ENTRIES SHOWN:
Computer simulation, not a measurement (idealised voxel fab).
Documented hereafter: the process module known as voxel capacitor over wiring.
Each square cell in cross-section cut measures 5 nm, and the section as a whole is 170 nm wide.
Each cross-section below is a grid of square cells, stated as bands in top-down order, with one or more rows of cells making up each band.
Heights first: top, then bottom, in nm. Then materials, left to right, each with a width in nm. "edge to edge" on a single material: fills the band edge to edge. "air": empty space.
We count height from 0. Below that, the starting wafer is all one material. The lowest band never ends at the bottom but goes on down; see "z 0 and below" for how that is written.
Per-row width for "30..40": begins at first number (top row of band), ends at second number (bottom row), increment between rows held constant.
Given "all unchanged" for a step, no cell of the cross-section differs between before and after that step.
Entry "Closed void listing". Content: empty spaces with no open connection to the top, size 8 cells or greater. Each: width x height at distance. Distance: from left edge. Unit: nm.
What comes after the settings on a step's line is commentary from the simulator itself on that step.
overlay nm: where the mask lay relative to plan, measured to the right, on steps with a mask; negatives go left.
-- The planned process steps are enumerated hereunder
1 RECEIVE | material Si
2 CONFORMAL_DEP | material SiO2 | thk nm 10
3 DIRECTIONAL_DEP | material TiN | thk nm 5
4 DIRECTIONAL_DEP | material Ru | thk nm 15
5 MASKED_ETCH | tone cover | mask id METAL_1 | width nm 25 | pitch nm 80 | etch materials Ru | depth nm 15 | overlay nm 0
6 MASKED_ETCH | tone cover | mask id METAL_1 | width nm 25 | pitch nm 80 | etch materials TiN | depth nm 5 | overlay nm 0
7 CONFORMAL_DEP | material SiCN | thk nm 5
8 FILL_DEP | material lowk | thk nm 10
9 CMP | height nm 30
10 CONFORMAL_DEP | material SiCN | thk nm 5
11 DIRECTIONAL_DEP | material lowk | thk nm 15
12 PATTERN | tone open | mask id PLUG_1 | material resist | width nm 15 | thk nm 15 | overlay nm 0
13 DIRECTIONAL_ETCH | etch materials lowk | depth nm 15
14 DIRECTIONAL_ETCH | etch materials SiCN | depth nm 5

WORK REQUEST: Which lines run from the one holding "What comes after" through the one holding "-- The planned" in the records above? Repeat them exactly, both included, and nothing more.

WRITTEN SOLUTION:
What comes after the settings on a step's line is commentary from the simulator itself on that step.
overlay nm: where the mask lay relative to plan, measured to the right, on steps with a mask; negatives go left.
-- The planned process steps are enumerated hereunder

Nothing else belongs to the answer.